__WORK TASK__:
Please print every record below exactly as it reads.

::::
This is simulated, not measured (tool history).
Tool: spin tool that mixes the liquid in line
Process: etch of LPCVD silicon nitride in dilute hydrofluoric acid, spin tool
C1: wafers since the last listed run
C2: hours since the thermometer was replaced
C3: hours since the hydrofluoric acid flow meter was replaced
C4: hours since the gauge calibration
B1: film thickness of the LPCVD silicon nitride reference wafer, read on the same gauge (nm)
::::

__EXERCISE SOLUTION__:
This is simulated, not measured (tool history).
Tool: spin tool that mixes the liquid in line
Process: etch of LPCVD silicon nitride in dilute hydrofluoric acid, spin tool
C1: wafers since the last listed run
C2: hours since the thermometer was replaced
C3: hours since the hydrofluoric acid flow meter was replaced
C4: hours since the gauge calibration
B1: film thickness of the LPCVD silicon nitride reference wafer, read on the same gauge (nm)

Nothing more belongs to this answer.